▶ _DATA FOR ANALYSIS_
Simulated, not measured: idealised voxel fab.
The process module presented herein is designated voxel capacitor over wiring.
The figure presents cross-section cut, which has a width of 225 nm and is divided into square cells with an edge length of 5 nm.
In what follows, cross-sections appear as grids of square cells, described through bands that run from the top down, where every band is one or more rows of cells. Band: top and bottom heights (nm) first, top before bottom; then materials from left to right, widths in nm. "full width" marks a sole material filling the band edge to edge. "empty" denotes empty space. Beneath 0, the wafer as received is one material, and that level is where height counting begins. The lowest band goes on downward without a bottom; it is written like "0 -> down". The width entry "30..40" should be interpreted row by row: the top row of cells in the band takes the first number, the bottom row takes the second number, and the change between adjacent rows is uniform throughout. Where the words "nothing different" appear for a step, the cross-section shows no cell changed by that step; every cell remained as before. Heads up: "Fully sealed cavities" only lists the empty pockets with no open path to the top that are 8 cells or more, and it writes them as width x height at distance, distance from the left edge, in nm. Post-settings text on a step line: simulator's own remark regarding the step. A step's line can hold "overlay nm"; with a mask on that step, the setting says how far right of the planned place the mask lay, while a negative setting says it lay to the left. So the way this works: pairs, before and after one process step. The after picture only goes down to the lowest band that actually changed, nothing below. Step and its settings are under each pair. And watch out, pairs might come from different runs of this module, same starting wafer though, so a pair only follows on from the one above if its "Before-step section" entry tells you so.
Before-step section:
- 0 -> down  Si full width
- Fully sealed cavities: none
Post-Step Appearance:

▶ _WORK ITEM_
Could you write out the material above exactly as it appears?

▶ _EXERCISE RESPONSE_
Simulated, not measured: idealised voxel fab.
The process module presented herein is designated voxel capacitor over wiring.
The figure presents cross-section cut, which has a width of 225 nm and is divided into square cells with an edge length of 5 nm.
In what follows, cross-sections appear as grids of square cells, described through bands that run from the top down, where every band is one or more rows of cells. Band: top and bottom heights (nm) first, top before bottom; then materials from left to right, widths in nm. "full width" marks a sole material filling the band edge to edge. "empty" denotes empty space. Beneath 0, the wafer as received is one material, and that level is where height counting begins. The lowest band goes on downward without a bottom; it is written like "0 -> down". The width entry "30..40" should be interpreted row by row: the top row of cells in the band takes the first number, the bottom row takes the second number, and the change between adjacent rows is uniform throughout. Where the words "nothing different" appear for a step, the cross-section shows no cell changed by that step; every cell remained as before. Heads up: "Fully sealed cavities" only lists the empty pockets with no open path to the top that are 8 cells or more, and it writes them as width x height at distance, distance from the left edge, in nm. Post-settings text on a step line: simulator's own remark regarding the step. A step's line can hold "overlay nm"; with a mask on that step, the setting says how far right of the planned place the mask lay, while a negative setting says it lay to the left. So the way this works: pairs, before and after one process step. The after picture only goes down to the lowest band that actually changed, nothing below. Step and its settings are under each pair. And watch out, pairs might come from different runs of this module, same starting wafer though, so a pair only follows on from the one above if its "Before-step section" entry tells you so.
Before-step section:
- 0 -> down  Si full width
- Fully sealed cavities: none
Post-Step Appearance:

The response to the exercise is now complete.